> [Requirement] From the first line of the material through the line containing "Measurement units: liquid_c", restate everything word for word and nothing more.

Data excerpts START
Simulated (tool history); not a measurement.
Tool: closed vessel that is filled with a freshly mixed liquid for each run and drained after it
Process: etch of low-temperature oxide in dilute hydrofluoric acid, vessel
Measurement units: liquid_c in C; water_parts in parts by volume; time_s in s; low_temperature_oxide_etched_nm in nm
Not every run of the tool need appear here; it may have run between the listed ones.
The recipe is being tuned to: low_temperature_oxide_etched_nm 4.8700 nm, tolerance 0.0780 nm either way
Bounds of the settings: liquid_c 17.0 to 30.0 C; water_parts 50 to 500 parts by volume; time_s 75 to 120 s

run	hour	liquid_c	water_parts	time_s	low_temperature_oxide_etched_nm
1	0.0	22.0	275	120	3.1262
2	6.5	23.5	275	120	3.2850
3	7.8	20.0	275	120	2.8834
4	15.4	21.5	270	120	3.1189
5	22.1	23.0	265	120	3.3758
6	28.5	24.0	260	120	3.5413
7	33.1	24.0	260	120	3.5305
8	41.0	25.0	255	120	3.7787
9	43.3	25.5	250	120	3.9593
Data excerpts END

> [Task response]
Simulated (tool history); not a measurement.
Tool: closed vessel that is filled with a freshly mixed liquid for each run and drained after it
Process: etch of low-temperature oxide in dilute hydrofluoric acid, vessel
Measurement units: liquid_c in C; water_parts in parts by volume; time_s in s; low_temperature_oxide_etched_nm in nm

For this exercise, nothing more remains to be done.